PROVIDED INFORMATION:
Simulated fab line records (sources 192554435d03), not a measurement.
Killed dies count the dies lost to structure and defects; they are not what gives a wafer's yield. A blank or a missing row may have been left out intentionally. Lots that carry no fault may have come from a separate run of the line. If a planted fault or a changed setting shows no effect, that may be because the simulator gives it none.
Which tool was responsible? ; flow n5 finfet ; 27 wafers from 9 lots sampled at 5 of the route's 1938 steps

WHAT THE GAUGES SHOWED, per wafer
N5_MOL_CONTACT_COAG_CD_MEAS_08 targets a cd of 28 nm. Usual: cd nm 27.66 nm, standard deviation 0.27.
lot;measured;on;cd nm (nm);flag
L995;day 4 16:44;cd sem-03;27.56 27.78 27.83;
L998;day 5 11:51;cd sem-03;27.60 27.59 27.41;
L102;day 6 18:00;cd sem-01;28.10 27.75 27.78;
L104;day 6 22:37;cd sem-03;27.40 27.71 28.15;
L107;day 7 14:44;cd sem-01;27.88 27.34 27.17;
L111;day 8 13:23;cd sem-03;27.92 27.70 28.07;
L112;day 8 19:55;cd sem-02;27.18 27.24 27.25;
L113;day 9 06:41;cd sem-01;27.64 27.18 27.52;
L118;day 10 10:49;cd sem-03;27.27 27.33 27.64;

WORK ORDER: Keeping every line exactly as it is, copy all the records.

TASK RESULT:
Simulated fab line records (sources 192554435d03), not a measurement.
Killed dies count the dies lost to structure and defects; they are not what gives a wafer's yield. A blank or a missing row may have been left out intentionally. Lots that carry no fault may have come from a separate run of the line. If a planted fault or a changed setting shows no effect, that may be because the simulator gives it none.
Which tool was responsible? ; flow n5 finfet ; 27 wafers from 9 lots sampled at 5 of the route's 1938 steps

WHAT THE GAUGES SHOWED, per wafer
N5_MOL_CONTACT_COAG_CD_MEAS_08 targets a cd of 28 nm. Usual: cd nm 27.66 nm, standard deviation 0.27.
lot;measured;on;cd nm (nm);flag
L995;day 4 16:44;cd sem-03;27.56 27.78 27.83;
L998;day 5 11:51;cd sem-03;27.60 27.59 27.41;
L102;day 6 18:00;cd sem-01;28.10 27.75 27.78;
L104;day 6 22:37;cd sem-03;27.40 27.71 28.15;
L107;day 7 14:44;cd sem-01;27.88 27.34 27.17;
L111;day 8 13:23;cd sem-03;27.92 27.70 28.07;
L112;day 8 19:55;cd sem-02;27.18 27.24 27.25;
L113;day 9 06:41;cd sem-01;27.64 27.18 27.52;
L118;day 10 10:49;cd sem-03;27.27 27.33 27.64;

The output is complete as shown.